**Assigned task**
Output the data word for word. Begin at its first line and end at the line with "Films from the".

**** Listed records

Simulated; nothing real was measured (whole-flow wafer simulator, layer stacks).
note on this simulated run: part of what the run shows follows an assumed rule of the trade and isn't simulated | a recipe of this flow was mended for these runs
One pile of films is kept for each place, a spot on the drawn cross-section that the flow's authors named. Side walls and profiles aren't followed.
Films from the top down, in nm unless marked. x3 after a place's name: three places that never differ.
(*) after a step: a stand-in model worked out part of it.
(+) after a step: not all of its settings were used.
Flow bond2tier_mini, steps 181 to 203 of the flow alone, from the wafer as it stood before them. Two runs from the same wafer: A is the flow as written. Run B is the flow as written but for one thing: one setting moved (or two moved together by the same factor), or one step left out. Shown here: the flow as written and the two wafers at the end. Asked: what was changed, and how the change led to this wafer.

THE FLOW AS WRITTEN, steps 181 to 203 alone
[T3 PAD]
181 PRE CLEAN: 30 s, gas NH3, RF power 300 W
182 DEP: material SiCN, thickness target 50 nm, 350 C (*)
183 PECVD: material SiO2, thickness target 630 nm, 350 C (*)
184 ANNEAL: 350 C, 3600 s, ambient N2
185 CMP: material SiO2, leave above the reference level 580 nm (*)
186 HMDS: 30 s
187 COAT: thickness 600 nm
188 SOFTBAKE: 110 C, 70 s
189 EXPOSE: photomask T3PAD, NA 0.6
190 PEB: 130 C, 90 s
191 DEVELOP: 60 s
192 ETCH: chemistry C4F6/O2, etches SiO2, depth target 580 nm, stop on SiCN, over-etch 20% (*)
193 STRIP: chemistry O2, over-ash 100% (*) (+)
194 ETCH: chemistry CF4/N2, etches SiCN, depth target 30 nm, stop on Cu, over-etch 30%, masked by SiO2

********

**Worked solution**
Simulated; nothing real was measured (whole-flow wafer simulator, layer stacks).
note on this simulated run: part of what the run shows follows an assumed rule of the trade and isn't simulated | a recipe of this flow was mended for these runs
One pile of films is kept for each place, a spot on the drawn cross-section that the flow's authors named. Side walls and profiles aren't followed.
Films from the top down, in nm unless marked. x3 after a place's name: three places that never differ.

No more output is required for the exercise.